Task item. In the listing that follows, the range to quote begins at the line that has "S2: pressure of the wafer on the pad; psi" and ends after the line that has "R1: film removed, the"; quote it verbatim and add nothing.

================================
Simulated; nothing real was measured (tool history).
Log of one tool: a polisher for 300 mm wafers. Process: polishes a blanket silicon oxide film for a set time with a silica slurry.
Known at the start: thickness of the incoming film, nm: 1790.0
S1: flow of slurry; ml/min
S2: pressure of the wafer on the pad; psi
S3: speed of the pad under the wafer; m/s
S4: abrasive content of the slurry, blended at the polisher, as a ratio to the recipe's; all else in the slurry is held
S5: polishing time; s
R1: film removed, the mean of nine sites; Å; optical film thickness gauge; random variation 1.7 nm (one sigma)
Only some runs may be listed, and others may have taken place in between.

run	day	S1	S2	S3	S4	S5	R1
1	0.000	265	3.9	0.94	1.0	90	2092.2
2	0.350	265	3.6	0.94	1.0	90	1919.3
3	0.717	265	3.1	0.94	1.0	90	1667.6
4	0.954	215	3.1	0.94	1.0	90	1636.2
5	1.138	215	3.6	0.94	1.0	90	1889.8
================================

Worked solution.
S2: pressure of the wafer on the pad; psi
S3: speed of the pad under the wafer; m/s
S4: abrasive content of the slurry, blended at the polisher, as a ratio to the recipe's; all else in the slurry is held
S5: polishing time; s
R1: film removed, the mean of nine sites; Å; optical film thickness gauge; random variation 1.7 nm (one sigma)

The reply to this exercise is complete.